───── Extracted material ─────

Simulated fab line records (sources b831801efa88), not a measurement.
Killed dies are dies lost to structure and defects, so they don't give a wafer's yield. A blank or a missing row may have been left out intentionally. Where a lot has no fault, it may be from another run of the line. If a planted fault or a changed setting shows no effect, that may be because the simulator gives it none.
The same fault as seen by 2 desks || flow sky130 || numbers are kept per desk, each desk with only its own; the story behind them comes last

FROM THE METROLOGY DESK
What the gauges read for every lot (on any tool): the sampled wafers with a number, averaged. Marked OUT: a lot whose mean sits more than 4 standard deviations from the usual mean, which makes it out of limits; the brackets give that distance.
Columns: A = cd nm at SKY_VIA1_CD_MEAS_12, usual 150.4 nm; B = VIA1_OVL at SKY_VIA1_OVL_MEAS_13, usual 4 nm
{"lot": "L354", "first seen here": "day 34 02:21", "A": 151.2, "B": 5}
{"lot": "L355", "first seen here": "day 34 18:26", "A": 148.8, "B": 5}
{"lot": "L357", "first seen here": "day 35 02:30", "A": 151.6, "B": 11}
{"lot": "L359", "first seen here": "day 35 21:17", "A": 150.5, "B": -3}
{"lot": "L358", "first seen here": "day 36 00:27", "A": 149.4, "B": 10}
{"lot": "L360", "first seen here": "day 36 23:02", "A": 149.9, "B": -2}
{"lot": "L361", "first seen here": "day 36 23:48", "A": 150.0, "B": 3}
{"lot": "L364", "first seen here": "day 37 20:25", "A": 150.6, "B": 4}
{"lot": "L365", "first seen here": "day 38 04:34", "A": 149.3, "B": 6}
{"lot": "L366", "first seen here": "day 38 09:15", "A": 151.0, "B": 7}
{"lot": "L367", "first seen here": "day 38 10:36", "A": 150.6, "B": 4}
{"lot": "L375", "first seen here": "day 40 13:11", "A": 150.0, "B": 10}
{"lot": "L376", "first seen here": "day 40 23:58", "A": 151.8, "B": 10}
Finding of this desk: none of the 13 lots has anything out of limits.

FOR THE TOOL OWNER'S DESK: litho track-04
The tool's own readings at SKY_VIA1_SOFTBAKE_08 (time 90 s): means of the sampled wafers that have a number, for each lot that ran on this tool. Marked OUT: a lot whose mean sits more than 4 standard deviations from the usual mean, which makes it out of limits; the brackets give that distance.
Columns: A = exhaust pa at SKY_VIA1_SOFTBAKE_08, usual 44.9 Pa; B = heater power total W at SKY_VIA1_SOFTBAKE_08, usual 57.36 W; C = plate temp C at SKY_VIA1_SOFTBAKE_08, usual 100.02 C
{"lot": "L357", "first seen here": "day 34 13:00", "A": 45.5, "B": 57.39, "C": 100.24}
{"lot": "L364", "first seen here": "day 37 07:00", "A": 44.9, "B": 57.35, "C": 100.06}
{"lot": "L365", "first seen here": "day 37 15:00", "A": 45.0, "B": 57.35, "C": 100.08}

─────

> _Work item_
Retype every line up to and including the one that contains "FROM THE METROLOGY DESK", beginning at the first line of the records, with no edits.

> _Exercise solution_
Simulated fab line records (sources b831801efa88), not a measurement.
Killed dies are dies lost to structure and defects, so they don't give a wafer's yield. A blank or a missing row may have been left out intentionally. Where a lot has no fault, it may be from another run of the line. If a planted fault or a changed setting shows no effect, that may be because the simulator gives it none.
The same fault as seen by 2 desks || flow sky130 || numbers are kept per desk, each desk with only its own; the story behind them comes last

FROM THE METROLOGY DESK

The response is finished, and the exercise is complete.